* INFORMATION SHOWN
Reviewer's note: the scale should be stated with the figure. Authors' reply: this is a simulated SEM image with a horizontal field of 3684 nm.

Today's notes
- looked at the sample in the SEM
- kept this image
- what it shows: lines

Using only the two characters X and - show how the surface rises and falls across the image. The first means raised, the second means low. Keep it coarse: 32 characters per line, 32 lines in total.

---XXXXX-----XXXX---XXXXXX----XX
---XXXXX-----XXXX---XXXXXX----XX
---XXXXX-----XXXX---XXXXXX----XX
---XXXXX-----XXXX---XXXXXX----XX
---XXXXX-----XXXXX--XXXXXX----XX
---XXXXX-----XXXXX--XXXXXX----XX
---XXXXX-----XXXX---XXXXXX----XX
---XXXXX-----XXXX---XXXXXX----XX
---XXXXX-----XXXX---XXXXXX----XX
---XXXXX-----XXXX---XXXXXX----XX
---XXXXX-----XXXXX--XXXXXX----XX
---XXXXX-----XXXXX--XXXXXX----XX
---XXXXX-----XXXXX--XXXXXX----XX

* WORK ITEM
Exactly reproduce every record.

* RESPONSE
Reviewer's note: the scale should be stated with the figure. Authors' reply: this is a simulated SEM image with a horizontal field of 3684 nm.

Today's notes
- looked at the sample in the SEM
- kept this image
- what it shows: lines

Using only the two characters X and - show how the surface rises and falls across the image. The first means raised, the second means low. Keep it coarse: 32 characters per line, 32 lines in total.

---XXXXX-----XXXX---XXXXXX----XX
---XXXXX-----XXXX---XXXXXX----XX
---XXXXX-----XXXX---XXXXXX----XX
---XXXXX-----XXXX---XXXXXX----XX
---XXXXX-----XXXXX--XXXXXX----XX
---XXXXX-----XXXXX--XXXXXX----XX
---XXXXX-----XXXX---XXXXXX----XX
---XXXXX-----XXXX---XXXXXX----XX
---XXXXX-----XXXX---XXXXXX----XX
---XXXXX-----XXXX---XXXXXX----XX
---XXXXX-----XXXXX--XXXXXX----XX
---XXXXX-----XXXXX--XXXXXX----XX
---XXXXX-----XXXXX--XXXXXX----XX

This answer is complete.